DATA SECTION Start Marker

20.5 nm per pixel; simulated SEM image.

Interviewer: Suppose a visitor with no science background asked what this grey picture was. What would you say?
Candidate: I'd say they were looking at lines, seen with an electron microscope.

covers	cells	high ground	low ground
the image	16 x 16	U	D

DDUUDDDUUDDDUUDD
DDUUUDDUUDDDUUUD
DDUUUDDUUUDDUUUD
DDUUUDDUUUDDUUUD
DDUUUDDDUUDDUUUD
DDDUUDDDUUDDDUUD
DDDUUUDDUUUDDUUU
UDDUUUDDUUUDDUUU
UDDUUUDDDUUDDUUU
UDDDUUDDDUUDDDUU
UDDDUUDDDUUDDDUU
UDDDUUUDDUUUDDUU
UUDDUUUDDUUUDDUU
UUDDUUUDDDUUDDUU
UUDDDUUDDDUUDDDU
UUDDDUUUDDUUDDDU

DATA SECTION End Marker

The full set of entries should be transcribed exactly.

20.5 nm per pixel; simulated SEM image.

Interviewer: Suppose a visitor with no science background asked what this grey picture was. What would you say?
Candidate: I'd say they were looking at lines, seen with an electron microscope.

covers	cells	high ground	low ground
the image	16 x 16	U	D

DDUUDDDUUDDDUUDD
DDUUUDDUUDDDUUUD
DDUUUDDUUUDDUUUD
DDUUUDDUUUDDUUUD
DDUUUDDDUUDDUUUD
DDDUUDDDUUDDDUUD
DDDUUUDDUUUDDUUU
UDDUUUDDUUUDDUUU
UDDUUUDDDUUDDUUU
UDDDUUDDDUUDDDUU
UDDDUUDDDUUDDDUU
UDDDUUUDDUUUDDUU
UUDDUUUDDUUUDDUU
UUDDUUUDDDUUDDUU
UUDDDUUDDDUUDDDU
UUDDDUUUDDUUDDDU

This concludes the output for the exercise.